- [Brief] Exercise in exact copying. Transcribe every entry that follows, word for word.

- [Source material]
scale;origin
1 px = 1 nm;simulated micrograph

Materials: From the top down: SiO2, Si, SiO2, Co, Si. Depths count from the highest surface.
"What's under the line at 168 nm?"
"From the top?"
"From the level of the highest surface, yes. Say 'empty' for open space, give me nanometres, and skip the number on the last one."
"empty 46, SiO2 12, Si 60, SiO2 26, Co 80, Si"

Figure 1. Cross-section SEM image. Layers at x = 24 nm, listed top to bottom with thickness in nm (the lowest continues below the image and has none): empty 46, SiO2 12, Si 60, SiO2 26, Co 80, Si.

- [Response]
scale;origin
1 px = 1 nm;simulated micrograph

Materials: From the top down: SiO2, Si, SiO2, Co, Si. Depths count from the highest surface.
"What's under the line at 168 nm?"
"From the top?"
"From the level of the highest surface, yes. Say 'empty' for open space, give me nanometres, and skip the number on the last one."
"empty 46, SiO2 12, Si 60, SiO2 26, Co 80, Si"

Figure 1. Cross-section SEM image. Layers at x = 24 nm, listed top to bottom with thickness in nm (the lowest continues below the image and has none): empty 46, SiO2 12, Si 60, SiO2 26, Co 80, Si.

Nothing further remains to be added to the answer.